PROVIDED INFORMATION: Begin

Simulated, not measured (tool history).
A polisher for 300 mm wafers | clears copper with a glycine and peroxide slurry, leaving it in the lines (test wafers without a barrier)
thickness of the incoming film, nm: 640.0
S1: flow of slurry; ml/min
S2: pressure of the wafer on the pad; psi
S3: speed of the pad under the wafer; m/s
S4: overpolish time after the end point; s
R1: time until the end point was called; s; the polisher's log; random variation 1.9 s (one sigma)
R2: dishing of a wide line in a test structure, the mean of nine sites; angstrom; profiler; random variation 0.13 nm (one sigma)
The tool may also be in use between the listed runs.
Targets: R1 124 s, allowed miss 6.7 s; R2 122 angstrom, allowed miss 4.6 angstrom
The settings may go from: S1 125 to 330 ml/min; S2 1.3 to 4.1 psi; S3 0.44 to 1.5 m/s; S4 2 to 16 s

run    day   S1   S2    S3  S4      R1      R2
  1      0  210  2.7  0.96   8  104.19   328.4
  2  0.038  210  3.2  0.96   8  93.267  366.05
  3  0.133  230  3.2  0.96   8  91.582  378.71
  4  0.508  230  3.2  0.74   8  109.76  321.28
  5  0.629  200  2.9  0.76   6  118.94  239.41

PROVIDED INFORMATION: End

Produce a verbatim copy of all the material.

Simulated, not measured (tool history).
A polisher for 300 mm wafers | clears copper with a glycine and peroxide slurry, leaving it in the lines (test wafers without a barrier)
thickness of the incoming film, nm: 640.0
S1: flow of slurry; ml/min
S2: pressure of the wafer on the pad; psi
S3: speed of the pad under the wafer; m/s
S4: overpolish time after the end point; s
R1: time until the end point was called; s; the polisher's log; random variation 1.9 s (one sigma)
R2: dishing of a wide line in a test structure, the mean of nine sites; angstrom; profiler; random variation 0.13 nm (one sigma)
The tool may also be in use between the listed runs.
Targets: R1 124 s, allowed miss 6.7 s; R2 122 angstrom, allowed miss 4.6 angstrom
The settings may go from: S1 125 to 330 ml/min; S2 1.3 to 4.1 psi; S3 0.44 to 1.5 m/s; S4 2 to 16 s

run    day   S1   S2    S3  S4      R1      R2
  1      0  210  2.7  0.96   8  104.19   328.4
  2  0.038  210  3.2  0.96   8  93.267  366.05
  3  0.133  230  3.2  0.96   8  91.582  378.71
  4  0.508  230  3.2  0.74   8  109.76  321.28
  5  0.629  200  2.9  0.76   6  118.94  239.41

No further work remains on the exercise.